There is one span to output from the data below: the lines starting at the line with "lot=L534; measured=day 21" and ending at the line with "What is done". Output it exactly, ends included, nothing more.

*** Begin section ***

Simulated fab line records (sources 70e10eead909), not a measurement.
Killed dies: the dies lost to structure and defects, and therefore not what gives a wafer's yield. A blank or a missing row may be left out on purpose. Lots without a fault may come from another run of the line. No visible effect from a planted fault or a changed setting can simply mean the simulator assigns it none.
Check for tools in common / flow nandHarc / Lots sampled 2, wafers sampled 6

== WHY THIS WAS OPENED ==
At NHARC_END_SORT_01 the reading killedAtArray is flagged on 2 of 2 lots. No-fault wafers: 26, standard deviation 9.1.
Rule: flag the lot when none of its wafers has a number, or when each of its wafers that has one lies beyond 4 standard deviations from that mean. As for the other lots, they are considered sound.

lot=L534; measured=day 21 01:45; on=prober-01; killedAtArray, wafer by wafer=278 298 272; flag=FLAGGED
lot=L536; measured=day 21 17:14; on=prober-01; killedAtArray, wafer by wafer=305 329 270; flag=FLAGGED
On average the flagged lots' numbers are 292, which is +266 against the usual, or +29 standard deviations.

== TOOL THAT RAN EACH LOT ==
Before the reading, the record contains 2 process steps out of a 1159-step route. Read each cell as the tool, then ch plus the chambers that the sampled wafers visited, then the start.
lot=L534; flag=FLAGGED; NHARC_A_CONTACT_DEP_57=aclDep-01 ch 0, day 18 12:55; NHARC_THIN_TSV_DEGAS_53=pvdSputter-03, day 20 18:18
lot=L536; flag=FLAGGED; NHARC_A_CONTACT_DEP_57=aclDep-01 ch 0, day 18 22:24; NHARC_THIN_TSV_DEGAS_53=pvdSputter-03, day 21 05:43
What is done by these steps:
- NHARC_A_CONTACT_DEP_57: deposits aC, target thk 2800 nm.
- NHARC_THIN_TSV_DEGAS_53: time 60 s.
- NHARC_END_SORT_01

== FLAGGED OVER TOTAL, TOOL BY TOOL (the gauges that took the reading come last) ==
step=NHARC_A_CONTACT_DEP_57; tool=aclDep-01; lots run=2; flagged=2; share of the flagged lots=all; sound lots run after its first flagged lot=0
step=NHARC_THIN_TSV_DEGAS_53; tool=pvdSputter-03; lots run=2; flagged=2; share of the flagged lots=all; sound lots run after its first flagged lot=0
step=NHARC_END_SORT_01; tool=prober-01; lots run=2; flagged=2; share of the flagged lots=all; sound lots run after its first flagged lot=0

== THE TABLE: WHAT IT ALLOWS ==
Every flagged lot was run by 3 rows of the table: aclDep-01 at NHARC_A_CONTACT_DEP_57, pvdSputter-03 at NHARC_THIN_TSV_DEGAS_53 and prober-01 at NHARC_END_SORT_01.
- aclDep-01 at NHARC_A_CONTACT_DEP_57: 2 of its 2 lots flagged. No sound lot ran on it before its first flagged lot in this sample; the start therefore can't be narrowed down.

*** End section ***

Written reply ->
lot=L534; measured=day 21 01:45; on=prober-01; killedAtArray, wafer by wafer=278 298 272; flag=FLAGGED
lot=L536; measured=day 21 17:14; on=prober-01; killedAtArray, wafer by wafer=305 329 270; flag=FLAGGED
On average the flagged lots' numbers are 292, which is +266 against the usual, or +29 standard deviations.

== TOOL THAT RAN EACH LOT ==
Before the reading, the record contains 2 process steps out of a 1159-step route. Read each cell as the tool, then ch plus the chambers that the sampled wafers visited, then the start.
lot=L534; flag=FLAGGED; NHARC_A_CONTACT_DEP_57=aclDep-01 ch 0, day 18 12:55; NHARC_THIN_TSV_DEGAS_53=pvdSputter-03, day 20 18:18
lot=L536; flag=FLAGGED; NHARC_A_CONTACT_DEP_57=aclDep-01 ch 0, day 18 22:24; NHARC_THIN_TSV_DEGAS_53=pvdSputter-03, day 21 05:43
What is done by these steps:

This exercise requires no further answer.